Work item - Send back exactly the lines from the opening line of the records below through the one with "Sound: wafers L893.1, L893.5, L893.6.".

-- Data supplied follows --
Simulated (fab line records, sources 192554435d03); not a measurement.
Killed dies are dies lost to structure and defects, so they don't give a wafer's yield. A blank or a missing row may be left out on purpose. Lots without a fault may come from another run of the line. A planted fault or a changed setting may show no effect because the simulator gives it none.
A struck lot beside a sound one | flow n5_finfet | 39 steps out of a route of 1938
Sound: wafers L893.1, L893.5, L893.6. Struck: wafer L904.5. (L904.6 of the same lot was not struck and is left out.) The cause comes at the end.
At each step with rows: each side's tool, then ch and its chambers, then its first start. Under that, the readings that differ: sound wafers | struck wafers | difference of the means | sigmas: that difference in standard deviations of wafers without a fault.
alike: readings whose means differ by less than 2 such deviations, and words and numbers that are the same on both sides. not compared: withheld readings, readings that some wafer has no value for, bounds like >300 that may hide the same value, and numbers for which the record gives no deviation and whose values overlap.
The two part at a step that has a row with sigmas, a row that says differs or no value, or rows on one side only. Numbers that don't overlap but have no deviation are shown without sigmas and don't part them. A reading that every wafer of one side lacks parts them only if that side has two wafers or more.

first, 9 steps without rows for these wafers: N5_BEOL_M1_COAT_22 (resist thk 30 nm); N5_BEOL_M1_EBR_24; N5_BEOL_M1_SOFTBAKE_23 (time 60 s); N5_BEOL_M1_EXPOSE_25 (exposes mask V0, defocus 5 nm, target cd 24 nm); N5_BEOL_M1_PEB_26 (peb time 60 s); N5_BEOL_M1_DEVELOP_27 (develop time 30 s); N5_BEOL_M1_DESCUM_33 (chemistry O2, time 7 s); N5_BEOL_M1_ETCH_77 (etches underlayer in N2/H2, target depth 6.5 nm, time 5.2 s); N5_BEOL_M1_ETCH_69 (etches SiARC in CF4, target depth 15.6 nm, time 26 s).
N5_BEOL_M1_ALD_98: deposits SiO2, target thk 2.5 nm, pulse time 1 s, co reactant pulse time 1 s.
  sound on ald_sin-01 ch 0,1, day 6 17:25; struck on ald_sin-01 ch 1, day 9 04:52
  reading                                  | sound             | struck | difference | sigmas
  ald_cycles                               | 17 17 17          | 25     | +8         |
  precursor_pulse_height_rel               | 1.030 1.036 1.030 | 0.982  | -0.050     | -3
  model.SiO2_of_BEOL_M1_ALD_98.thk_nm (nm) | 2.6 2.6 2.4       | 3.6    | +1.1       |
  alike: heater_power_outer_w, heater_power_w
-- Data supplied concluded --

Written answer -
Simulated (fab line records, sources 192554435d03); not a measurement.
Killed dies are dies lost to structure and defects, so they don't give a wafer's yield. A blank or a missing row may be left out on purpose. Lots without a fault may come from another run of the line. A planted fault or a changed setting may show no effect because the simulator gives it none.
A struck lot beside a sound one | flow n5_finfet | 39 steps out of a route of 1938
Sound: wafers L893.1, L893.5, L893.6. Struck: wafer L904.5. (L904.6 of the same lot was not struck and is left out.) The cause comes at the end.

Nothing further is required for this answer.